=== Begin Enclosure ===

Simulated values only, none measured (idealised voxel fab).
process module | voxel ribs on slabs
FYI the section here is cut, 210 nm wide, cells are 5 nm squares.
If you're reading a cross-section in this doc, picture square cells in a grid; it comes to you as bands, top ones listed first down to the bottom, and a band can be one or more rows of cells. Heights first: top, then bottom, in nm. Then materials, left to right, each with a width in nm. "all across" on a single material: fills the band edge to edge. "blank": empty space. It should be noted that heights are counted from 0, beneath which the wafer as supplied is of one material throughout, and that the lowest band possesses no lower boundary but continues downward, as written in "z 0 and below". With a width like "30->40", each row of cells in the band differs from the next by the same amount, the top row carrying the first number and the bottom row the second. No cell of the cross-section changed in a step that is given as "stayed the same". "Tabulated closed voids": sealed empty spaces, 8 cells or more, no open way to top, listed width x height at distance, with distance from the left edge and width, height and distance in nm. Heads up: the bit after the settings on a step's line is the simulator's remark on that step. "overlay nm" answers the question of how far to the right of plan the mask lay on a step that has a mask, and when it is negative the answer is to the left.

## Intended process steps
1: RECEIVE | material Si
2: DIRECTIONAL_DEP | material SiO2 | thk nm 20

=== End Enclosure ===

* Activity: From the first line to the last, write out the data exactly.

* Your response:
Simulated values only, none measured (idealised voxel fab).
process module | voxel ribs on slabs
FYI the section here is cut, 210 nm wide, cells are 5 nm squares.
If you're reading a cross-section in this doc, picture square cells in a grid; it comes to you as bands, top ones listed first down to the bottom, and a band can be one or more rows of cells. Heights first: top, then bottom, in nm. Then materials, left to right, each with a width in nm. "all across" on a single material: fills the band edge to edge. "blank": empty space. It should be noted that heights are counted from 0, beneath which the wafer as supplied is of one material throughout, and that the lowest band possesses no lower boundary but continues downward, as written in "z 0 and below". With a width like "30->40", each row of cells in the band differs from the next by the same amount, the top row carrying the first number and the bottom row the second. No cell of the cross-section changed in a step that is given as "stayed the same". "Tabulated closed voids": sealed empty spaces, 8 cells or more, no open way to top, listed width x height at distance, with distance from the left edge and width, height and distance in nm. Heads up: the bit after the settings on a step's line is the simulator's remark on that step. "overlay nm" answers the question of how far to the right of plan the mask lay on a step that has a mask, and when it is negative the answer is to the left.

## Intended process steps
1: RECEIVE | material Si
2: DIRECTIONAL_DEP | material SiO2 | thk nm 20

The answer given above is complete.